*** SUPPLIED MATERIAL ***
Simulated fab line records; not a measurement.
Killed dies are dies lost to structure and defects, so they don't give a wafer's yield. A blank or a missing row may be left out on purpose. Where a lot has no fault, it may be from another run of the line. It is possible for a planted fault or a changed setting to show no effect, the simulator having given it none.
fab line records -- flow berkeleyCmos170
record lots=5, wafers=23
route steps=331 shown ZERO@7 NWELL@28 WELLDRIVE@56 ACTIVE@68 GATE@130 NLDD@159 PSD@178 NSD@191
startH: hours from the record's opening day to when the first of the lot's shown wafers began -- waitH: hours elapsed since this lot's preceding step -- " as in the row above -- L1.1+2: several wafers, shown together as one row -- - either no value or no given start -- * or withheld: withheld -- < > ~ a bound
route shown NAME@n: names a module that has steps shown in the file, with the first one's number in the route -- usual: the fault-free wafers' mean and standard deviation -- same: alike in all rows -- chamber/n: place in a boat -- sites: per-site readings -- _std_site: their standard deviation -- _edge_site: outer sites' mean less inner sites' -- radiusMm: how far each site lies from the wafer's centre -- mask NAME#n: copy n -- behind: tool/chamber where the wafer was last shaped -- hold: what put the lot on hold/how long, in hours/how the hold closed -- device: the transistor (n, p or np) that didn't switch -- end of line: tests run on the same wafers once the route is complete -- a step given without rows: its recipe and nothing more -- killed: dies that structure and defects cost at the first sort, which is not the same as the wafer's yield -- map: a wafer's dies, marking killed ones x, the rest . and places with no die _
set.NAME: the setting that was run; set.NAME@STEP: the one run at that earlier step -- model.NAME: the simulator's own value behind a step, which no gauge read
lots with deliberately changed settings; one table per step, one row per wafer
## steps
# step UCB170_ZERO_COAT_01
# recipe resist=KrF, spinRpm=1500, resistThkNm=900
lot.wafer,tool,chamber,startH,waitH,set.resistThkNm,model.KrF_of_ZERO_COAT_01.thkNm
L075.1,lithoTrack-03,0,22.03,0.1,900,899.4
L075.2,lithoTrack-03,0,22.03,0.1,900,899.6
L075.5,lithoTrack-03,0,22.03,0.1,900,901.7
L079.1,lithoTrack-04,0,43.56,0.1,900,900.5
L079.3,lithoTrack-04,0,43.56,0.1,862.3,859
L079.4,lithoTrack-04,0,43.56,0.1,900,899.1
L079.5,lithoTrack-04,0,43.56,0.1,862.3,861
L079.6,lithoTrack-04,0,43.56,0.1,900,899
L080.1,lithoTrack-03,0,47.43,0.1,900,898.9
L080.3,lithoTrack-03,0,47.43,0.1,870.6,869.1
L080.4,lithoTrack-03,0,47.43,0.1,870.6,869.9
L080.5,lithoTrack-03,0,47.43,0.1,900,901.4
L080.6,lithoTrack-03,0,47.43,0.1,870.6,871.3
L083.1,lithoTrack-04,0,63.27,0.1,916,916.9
*** End of SUPPLIED MATERIAL ***

### WORK INSTRUCTION
Could you output, exactly and with nothing else, the lines from the start of the records through the line containing "startH: hours from"?

### WRITTEN SOLUTION
Simulated fab line records; not a measurement.
Killed dies are dies lost to structure and defects, so they don't give a wafer's yield. A blank or a missing row may be left out on purpose. Where a lot has no fault, it may be from another run of the line. It is possible for a planted fault or a changed setting to show no effect, the simulator having given it none.
fab line records -- flow berkeleyCmos170
record lots=5, wafers=23
route steps=331 shown ZERO@7 NWELL@28 WELLDRIVE@56 ACTIVE@68 GATE@130 NLDD@159 PSD@178 NSD@191
startH: hours from the record's opening day to when the first of the lot's shown wafers began -- waitH: hours elapsed since this lot's preceding step -- " as in the row above -- L1.1+2: several wafers, shown together as one row -- - either no value or no given start -- * or withheld: withheld -- < > ~ a bound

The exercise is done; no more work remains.